Action item –
In the entries below, the lines from the one with "instrument,image_content" through the one with "[result] 204 nm" are to be copied exactly; both ends count.

* * * * * * *
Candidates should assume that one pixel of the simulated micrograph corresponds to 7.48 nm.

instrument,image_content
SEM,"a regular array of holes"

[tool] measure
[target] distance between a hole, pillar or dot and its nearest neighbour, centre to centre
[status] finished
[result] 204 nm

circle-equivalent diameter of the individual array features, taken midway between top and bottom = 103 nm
* * * * * * *

Exercise solution –
instrument,image_content
SEM,"a regular array of holes"

[tool] measure
[target] distance between a hole, pillar or dot and its nearest neighbour, centre to centre
[status] finished
[result] 204 nm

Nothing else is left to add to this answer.